* **ACTIVITY**: The first line of the entries below, the line containing "Each square cell", and every line between them should be repeated exactly, and nothing else.

* **SUPPLIED ENTRIES**:
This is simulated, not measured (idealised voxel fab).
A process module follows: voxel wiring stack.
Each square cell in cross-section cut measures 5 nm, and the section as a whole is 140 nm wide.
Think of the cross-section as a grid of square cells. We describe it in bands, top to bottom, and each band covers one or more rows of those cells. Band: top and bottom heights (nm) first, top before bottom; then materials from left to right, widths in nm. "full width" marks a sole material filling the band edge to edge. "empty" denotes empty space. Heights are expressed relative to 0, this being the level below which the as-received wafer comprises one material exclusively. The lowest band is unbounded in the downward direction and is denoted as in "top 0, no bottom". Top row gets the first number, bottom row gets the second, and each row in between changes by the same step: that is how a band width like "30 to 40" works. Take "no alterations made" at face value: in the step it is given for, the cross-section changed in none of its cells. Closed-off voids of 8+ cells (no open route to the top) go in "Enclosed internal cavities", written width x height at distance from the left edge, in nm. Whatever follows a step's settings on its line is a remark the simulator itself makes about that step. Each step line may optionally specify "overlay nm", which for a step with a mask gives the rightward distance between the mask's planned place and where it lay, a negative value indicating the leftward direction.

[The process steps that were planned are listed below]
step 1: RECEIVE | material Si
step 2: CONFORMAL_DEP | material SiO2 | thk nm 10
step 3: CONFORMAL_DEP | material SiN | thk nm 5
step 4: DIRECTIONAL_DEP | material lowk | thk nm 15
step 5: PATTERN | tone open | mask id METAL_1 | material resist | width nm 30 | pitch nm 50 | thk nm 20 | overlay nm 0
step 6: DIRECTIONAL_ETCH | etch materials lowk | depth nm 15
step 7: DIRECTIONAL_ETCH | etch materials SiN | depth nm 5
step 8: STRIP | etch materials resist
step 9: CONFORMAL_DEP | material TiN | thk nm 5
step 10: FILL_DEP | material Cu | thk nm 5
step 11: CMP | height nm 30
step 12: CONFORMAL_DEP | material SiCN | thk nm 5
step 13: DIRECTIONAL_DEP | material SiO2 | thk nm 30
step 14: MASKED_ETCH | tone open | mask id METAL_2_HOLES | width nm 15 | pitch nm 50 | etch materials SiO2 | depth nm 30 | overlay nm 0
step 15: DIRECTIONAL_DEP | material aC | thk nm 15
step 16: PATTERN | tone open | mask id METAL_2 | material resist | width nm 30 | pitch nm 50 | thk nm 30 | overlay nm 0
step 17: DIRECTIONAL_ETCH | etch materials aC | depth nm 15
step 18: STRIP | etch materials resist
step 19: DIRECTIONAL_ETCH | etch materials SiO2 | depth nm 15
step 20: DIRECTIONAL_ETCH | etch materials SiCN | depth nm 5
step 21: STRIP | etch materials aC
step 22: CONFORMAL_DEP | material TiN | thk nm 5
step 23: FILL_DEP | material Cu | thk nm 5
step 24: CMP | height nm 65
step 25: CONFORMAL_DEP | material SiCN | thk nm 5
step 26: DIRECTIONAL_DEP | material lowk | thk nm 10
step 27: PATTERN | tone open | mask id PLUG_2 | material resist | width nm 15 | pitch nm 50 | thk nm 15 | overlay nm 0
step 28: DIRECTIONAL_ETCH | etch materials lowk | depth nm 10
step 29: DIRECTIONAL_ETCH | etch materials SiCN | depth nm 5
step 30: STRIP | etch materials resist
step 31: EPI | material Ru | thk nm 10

* **WRITTEN ANSWER**:
This is simulated, not measured (idealised voxel fab).
A process module follows: voxel wiring stack.
Each square cell in cross-section cut measures 5 nm, and the section as a whole is 140 nm wide.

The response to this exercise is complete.